- Required action -
All lines of the listing below are to be printed again exactly.

- Dataset entries -
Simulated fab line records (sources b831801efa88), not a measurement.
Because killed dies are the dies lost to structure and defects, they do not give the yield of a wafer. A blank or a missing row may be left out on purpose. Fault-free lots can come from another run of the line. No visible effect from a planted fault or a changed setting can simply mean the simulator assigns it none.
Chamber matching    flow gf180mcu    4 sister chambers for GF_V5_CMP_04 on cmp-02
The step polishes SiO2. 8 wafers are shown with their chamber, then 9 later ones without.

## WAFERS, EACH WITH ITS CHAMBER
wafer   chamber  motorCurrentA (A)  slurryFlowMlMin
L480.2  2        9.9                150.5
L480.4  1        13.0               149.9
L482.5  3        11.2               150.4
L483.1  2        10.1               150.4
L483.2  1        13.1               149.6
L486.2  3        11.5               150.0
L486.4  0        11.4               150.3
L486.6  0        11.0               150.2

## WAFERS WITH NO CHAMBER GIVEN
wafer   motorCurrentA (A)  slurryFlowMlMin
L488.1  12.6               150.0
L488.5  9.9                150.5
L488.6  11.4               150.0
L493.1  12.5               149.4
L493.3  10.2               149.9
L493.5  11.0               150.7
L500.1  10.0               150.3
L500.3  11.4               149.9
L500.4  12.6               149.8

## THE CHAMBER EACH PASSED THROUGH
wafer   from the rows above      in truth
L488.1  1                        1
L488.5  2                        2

- Your response -
Simulated fab line records (sources b831801efa88), not a measurement.
Because killed dies are the dies lost to structure and defects, they do not give the yield of a wafer. A blank or a missing row may be left out on purpose. Fault-free lots can come from another run of the line. No visible effect from a planted fault or a changed setting can simply mean the simulator assigns it none.
Chamber matching    flow gf180mcu    4 sister chambers for GF_V5_CMP_04 on cmp-02
The step polishes SiO2. 8 wafers are shown with their chamber, then 9 later ones without.

## WAFERS, EACH WITH ITS CHAMBER
wafer   chamber  motorCurrentA (A)  slurryFlowMlMin
L480.2  2        9.9                150.5
L480.4  1        13.0               149.9
L482.5  3        11.2               150.4
L483.1  2        10.1               150.4
L483.2  1        13.1               149.6
L486.2  3        11.5               150.0
L486.4  0        11.4               150.3
L486.6  0        11.0               150.2

## WAFERS WITH NO CHAMBER GIVEN
wafer   motorCurrentA (A)  slurryFlowMlMin
L488.1  12.6               150.0
L488.5  9.9                150.5
L488.6  11.4               150.0
L493.1  12.5               149.4
L493.3  10.2               149.9
L493.5  11.0               150.7
L500.1  10.0               150.3
L500.3  11.4               149.9
L500.4  12.6               149.8

## THE CHAMBER EACH PASSED THROUGH
wafer   from the rows above      in truth
L488.1  1                        1
L488.5  2                        2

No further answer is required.